REQUIREMENT –
From the top of the records below down to the line containing "run 5 day=0.617", reproduce every line exactly.

*** DATASET Section Begins ***
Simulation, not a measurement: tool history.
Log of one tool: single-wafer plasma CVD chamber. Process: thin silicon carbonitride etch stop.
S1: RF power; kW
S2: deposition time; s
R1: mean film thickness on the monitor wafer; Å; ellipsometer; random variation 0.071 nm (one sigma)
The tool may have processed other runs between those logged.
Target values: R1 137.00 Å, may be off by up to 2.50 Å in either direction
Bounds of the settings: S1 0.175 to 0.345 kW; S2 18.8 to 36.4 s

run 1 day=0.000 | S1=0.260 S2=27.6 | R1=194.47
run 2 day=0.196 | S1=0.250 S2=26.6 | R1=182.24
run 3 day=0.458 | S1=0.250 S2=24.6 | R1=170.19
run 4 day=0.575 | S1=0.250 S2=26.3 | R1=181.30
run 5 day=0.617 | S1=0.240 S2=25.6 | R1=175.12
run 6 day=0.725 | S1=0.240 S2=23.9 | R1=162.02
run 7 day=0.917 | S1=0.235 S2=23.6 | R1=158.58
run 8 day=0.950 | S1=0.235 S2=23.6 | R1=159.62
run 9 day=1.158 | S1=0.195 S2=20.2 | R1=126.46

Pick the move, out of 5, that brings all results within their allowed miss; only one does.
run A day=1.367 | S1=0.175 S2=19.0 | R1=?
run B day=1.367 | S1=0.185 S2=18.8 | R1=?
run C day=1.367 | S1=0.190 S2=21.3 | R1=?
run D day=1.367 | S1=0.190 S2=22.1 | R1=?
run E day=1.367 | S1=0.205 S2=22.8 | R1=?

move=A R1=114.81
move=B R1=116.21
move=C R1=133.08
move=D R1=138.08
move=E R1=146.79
*** DATASET Section Ends ***

TASK RESPONSE –
Simulation, not a measurement: tool history.
Log of one tool: single-wafer plasma CVD chamber. Process: thin silicon carbonitride etch stop.
S1: RF power; kW
S2: deposition time; s
R1: mean film thickness on the monitor wafer; Å; ellipsometer; random variation 0.071 nm (one sigma)
The tool may have processed other runs between those logged.
Target values: R1 137.00 Å, may be off by up to 2.50 Å in either direction
Bounds of the settings: S1 0.175 to 0.345 kW; S2 18.8 to 36.4 s

run 1 day=0.000 | S1=0.260 S2=27.6 | R1=194.47
run 2 day=0.196 | S1=0.250 S2=26.6 | R1=182.24
run 3 day=0.458 | S1=0.250 S2=24.6 | R1=170.19
run 4 day=0.575 | S1=0.250 S2=26.3 | R1=181.30
run 5 day=0.617 | S1=0.240 S2=25.6 | R1=175.12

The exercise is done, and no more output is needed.